» Work request: Repeat the listing exactly, line by line.

Start of Block

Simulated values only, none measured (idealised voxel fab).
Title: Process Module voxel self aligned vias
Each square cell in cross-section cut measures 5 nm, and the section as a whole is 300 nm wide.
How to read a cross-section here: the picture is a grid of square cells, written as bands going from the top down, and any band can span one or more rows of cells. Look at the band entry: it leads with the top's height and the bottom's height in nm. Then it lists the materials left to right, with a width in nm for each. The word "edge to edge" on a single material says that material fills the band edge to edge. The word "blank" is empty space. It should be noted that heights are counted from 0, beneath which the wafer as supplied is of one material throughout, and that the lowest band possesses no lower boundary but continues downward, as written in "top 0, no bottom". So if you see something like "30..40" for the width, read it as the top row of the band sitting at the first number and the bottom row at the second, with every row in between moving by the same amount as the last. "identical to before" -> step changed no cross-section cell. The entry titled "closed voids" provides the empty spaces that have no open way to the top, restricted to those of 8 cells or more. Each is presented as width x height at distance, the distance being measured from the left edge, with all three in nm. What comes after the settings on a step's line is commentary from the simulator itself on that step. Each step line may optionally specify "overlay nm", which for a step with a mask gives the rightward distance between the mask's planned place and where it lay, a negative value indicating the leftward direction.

End of Block

» Answer box:
Simulated values only, none measured (idealised voxel fab).
Title: Process Module voxel self aligned vias
Each square cell in cross-section cut measures 5 nm, and the section as a whole is 300 nm wide.
How to read a cross-section here: the picture is a grid of square cells, written as bands going from the top down, and any band can span one or more rows of cells. Look at the band entry: it leads with the top's height and the bottom's height in nm. Then it lists the materials left to right, with a width in nm for each. The word "edge to edge" on a single material says that material fills the band edge to edge. The word "blank" is empty space. It should be noted that heights are counted from 0, beneath which the wafer as supplied is of one material throughout, and that the lowest band possesses no lower boundary but continues downward, as written in "top 0, no bottom". So if you see something like "30..40" for the width, read it as the top row of the band sitting at the first number and the bottom row at the second, with every row in between moving by the same amount as the last. "identical to before" -> step changed no cross-section cell. The entry titled "closed voids" provides the empty spaces that have no open way to the top, restricted to those of 8 cells or more. Each is presented as width x height at distance, the distance being measured from the left edge, with all three in nm. What comes after the settings on a step's line is commentary from the simulator itself on that step. Each step line may optionally specify "overlay nm", which for a step with a mask gives the rightward distance between the mask's planned place and where it lay, a negative value indicating the leftward direction.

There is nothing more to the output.